■ Data provided:
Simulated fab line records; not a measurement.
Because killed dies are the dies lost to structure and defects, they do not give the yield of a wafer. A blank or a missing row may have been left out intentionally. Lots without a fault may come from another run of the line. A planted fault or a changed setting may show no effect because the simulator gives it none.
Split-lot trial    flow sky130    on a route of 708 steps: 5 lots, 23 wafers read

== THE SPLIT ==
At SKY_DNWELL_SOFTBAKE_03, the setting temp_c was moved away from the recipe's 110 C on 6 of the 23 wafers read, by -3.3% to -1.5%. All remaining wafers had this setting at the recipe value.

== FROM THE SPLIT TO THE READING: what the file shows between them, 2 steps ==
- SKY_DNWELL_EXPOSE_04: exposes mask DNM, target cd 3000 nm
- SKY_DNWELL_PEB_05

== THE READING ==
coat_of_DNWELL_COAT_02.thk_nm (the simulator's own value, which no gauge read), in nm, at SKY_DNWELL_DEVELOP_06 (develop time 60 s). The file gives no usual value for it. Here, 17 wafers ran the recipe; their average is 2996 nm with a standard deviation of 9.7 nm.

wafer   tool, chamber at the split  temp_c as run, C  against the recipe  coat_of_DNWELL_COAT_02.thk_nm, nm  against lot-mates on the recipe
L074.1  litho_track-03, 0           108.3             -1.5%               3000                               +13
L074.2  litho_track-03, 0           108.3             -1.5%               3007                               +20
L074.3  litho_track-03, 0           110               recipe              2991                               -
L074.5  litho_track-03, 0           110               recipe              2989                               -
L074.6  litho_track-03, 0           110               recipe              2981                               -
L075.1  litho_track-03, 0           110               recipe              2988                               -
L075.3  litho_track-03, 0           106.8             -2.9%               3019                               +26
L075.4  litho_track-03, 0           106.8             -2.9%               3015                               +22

■ Action item:
Repeat the entries exactly, all of them.

■ Written reply:
Simulated fab line records; not a measurement.
Because killed dies are the dies lost to structure and defects, they do not give the yield of a wafer. A blank or a missing row may have been left out intentionally. Lots without a fault may come from another run of the line. A planted fault or a changed setting may show no effect because the simulator gives it none.
Split-lot trial    flow sky130    on a route of 708 steps: 5 lots, 23 wafers read

== THE SPLIT ==
At SKY_DNWELL_SOFTBAKE_03, the setting temp_c was moved away from the recipe's 110 C on 6 of the 23 wafers read, by -3.3% to -1.5%. All remaining wafers had this setting at the recipe value.

== FROM THE SPLIT TO THE READING: what the file shows between them, 2 steps ==
- SKY_DNWELL_EXPOSE_04: exposes mask DNM, target cd 3000 nm
- SKY_DNWELL_PEB_05

== THE READING ==
coat_of_DNWELL_COAT_02.thk_nm (the simulator's own value, which no gauge read), in nm, at SKY_DNWELL_DEVELOP_06 (develop time 60 s). The file gives no usual value for it. Here, 17 wafers ran the recipe; their average is 2996 nm with a standard deviation of 9.7 nm.

wafer   tool, chamber at the split  temp_c as run, C  against the recipe  coat_of_DNWELL_COAT_02.thk_nm, nm  against lot-mates on the recipe
L074.1  litho_track-03, 0           108.3             -1.5%               3000                               +13
L074.2  litho_track-03, 0           108.3             -1.5%               3007                               +20
L074.3  litho_track-03, 0           110               recipe              2991                               -
L074.5  litho_track-03, 0           110               recipe              2989                               -
L074.6  litho_track-03, 0           110               recipe              2981                               -
L075.1  litho_track-03, 0           110               recipe              2988                               -
L075.3  litho_track-03, 0           106.8             -2.9%               3019                               +26
L075.4  litho_track-03, 0           106.8             -2.9%               3015                               +22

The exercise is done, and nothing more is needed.